# Work item
Two lines in the listing below mark the span: one contains "# step SKY_METAL4_DEVELOP_12" and one contains "# recipe develop-time-s=60". Reproduce both of them and everything between, exactly.

# Material provided
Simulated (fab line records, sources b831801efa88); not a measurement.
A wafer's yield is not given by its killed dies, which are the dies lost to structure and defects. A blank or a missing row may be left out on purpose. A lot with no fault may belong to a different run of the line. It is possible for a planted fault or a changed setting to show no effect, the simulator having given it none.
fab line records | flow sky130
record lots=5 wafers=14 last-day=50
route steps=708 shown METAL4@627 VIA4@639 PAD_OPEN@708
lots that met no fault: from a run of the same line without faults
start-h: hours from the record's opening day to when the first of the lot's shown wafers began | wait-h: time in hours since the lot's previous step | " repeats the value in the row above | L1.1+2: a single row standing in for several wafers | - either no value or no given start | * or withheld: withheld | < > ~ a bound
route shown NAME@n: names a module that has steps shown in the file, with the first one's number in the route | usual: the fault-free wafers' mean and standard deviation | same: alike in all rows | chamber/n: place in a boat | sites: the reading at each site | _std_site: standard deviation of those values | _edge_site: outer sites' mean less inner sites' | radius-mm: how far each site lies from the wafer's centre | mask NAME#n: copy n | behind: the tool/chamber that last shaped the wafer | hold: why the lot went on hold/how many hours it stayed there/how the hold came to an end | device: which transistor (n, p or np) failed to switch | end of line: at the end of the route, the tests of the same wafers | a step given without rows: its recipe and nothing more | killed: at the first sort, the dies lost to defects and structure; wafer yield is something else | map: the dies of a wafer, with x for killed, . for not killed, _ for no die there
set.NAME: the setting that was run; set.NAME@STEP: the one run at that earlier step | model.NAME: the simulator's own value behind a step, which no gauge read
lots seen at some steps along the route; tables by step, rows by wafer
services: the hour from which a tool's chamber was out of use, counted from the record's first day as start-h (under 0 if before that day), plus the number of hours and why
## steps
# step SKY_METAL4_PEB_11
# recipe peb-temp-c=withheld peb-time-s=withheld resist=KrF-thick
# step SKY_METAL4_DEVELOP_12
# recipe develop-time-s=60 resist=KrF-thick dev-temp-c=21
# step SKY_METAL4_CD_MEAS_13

# Task answer
# step SKY_METAL4_DEVELOP_12
# recipe develop-time-s=60 resist=KrF-thick dev-temp-c=21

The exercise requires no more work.